> **Assigned task**:
Every record that follows should be printed verbatim.

> **Provided material**:
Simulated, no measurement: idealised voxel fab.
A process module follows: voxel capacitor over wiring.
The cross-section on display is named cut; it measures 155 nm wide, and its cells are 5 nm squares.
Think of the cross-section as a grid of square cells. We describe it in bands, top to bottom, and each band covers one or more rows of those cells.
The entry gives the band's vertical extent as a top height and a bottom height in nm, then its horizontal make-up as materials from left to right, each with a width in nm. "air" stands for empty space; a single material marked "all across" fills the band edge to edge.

> **Expected answer**:
Simulated, no measurement: idealised voxel fab.
A process module follows: voxel capacitor over wiring.
The cross-section on display is named cut; it measures 155 nm wide, and its cells are 5 nm squares.
Think of the cross-section as a grid of square cells. We describe it in bands, top to bottom, and each band covers one or more rows of those cells.
The entry gives the band's vertical extent as a top height and a bottom height in nm, then its horizontal make-up as materials from left to right, each with a width in nm. "air" stands for empty space; a single material marked "all across" fills the band edge to edge.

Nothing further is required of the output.